TASK ITEM:
Between the line containing "Average over the" and the line containing "TOOL THAT RAN EACH LOT" lies a run of lines; give that run again exactly, with both of those lines, and nothing else from the entries below.

◆ ◆ ◆ ◆ ◆ ◆ ◆

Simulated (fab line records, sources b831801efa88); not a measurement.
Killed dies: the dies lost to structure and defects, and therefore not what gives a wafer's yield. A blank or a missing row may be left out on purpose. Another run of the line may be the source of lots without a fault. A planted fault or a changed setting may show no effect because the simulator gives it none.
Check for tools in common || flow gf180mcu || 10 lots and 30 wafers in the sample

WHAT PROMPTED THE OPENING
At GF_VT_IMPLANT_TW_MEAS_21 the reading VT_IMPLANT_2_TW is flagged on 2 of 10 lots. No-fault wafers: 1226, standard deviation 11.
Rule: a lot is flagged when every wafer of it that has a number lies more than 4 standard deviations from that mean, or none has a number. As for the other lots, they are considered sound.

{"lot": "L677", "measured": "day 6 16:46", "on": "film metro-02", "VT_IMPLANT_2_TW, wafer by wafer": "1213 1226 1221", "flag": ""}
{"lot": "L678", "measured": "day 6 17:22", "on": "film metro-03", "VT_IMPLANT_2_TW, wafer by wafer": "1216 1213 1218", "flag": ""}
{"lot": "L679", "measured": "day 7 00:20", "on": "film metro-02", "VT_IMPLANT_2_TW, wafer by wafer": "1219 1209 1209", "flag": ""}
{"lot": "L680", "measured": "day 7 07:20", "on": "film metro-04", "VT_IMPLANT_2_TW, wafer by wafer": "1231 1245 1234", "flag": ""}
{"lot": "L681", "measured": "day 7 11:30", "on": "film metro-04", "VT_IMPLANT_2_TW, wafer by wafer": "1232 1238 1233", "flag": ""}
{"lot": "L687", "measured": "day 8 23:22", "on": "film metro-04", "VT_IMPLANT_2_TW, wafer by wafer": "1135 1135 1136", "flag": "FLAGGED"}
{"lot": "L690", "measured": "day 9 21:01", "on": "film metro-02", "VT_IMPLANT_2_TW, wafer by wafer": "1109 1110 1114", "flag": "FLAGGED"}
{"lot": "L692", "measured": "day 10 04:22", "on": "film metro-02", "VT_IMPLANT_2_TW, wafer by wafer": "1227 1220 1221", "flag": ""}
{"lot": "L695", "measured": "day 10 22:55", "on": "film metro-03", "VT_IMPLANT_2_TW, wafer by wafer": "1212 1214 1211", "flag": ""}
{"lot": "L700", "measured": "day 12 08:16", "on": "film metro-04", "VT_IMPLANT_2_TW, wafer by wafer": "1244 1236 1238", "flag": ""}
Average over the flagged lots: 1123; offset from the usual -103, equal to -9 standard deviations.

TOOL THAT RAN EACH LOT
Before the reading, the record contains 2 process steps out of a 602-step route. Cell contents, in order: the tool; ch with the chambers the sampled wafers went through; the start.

◆ ◆ ◆ ◆ ◆ ◆ ◆

EXERCISE RESULT:
Average over the flagged lots: 1123; offset from the usual -103, equal to -9 standard deviations.

TOOL THAT RAN EACH LOT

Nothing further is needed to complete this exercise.